_ _ _

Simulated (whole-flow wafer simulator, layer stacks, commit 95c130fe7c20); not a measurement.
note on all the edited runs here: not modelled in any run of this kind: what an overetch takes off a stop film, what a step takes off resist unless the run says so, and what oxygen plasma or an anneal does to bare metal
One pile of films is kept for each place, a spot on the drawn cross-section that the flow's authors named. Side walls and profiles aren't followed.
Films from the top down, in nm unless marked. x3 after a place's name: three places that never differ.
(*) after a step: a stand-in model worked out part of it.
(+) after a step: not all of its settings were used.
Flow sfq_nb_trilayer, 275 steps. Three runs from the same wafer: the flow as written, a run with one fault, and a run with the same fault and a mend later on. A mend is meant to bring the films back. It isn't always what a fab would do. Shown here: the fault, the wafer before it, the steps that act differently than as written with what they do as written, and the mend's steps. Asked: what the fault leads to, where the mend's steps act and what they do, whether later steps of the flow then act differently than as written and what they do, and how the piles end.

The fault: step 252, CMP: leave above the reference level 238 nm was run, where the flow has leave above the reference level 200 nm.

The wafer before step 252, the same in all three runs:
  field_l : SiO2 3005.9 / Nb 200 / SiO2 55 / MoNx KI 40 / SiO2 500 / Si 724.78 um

_ _ _

• ASSIGNED TASK
The records are to be retyped exactly. No line may be skipped.

• RESPONSE AREA
Simulated (whole-flow wafer simulator, layer stacks, commit 95c130fe7c20); not a measurement.
note on all the edited runs here: not modelled in any run of this kind: what an overetch takes off a stop film, what a step takes off resist unless the run says so, and what oxygen plasma or an anneal does to bare metal
One pile of films is kept for each place, a spot on the drawn cross-section that the flow's authors named. Side walls and profiles aren't followed.
Films from the top down, in nm unless marked. x3 after a place's name: three places that never differ.
(*) after a step: a stand-in model worked out part of it.
(+) after a step: not all of its settings were used.
Flow sfq_nb_trilayer, 275 steps. Three runs from the same wafer: the flow as written, a run with one fault, and a run with the same fault and a mend later on. A mend is meant to bring the films back. It isn't always what a fab would do. Shown here: the fault, the wafer before it, the steps that act differently than as written with what they do as written, and the mend's steps. Asked: what the fault leads to, where the mend's steps act and what they do, whether later steps of the flow then act differently than as written and what they do, and how the piles end.

The fault: step 252, CMP: leave above the reference level 238 nm was run, where the flow has leave above the reference level 200 nm.

The wafer before step 252, the same in all three runs:
  field_l : SiO2 3005.9 / Nb 200 / SiO2 55 / MoNx KI 40 / SiO2 500 / Si 724.78 um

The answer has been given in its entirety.